### ASSIGNED TASK
What is needed is an exact copy of all the entries below.

== == ==
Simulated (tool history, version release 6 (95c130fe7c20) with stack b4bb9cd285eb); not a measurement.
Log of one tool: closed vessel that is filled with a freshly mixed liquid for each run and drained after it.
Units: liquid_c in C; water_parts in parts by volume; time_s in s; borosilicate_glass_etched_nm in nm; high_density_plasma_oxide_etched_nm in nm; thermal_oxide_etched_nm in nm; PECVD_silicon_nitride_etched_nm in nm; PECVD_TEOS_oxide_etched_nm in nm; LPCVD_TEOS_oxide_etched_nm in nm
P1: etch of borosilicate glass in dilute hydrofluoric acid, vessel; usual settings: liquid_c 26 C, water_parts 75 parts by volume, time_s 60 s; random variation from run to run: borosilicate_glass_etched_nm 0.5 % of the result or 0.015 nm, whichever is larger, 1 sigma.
== == ==

### TASK RESPONSE
Simulated (tool history, version release 6 (95c130fe7c20) with stack b4bb9cd285eb); not a measurement.
Log of one tool: closed vessel that is filled with a freshly mixed liquid for each run and drained after it.
Units: liquid_c in C; water_parts in parts by volume; time_s in s; borosilicate_glass_etched_nm in nm; high_density_plasma_oxide_etched_nm in nm; thermal_oxide_etched_nm in nm; PECVD_silicon_nitride_etched_nm in nm; PECVD_TEOS_oxide_etched_nm in nm; LPCVD_TEOS_oxide_etched_nm in nm
P1: etch of borosilicate glass in dilute hydrofluoric acid, vessel; usual settings: liquid_c 26 C, water_parts 75 parts by volume, time_s 60 s; random variation from run to run: borosilicate_glass_etched_nm 0.5 % of the result or 0.015 nm, whichever is larger, 1 sigma.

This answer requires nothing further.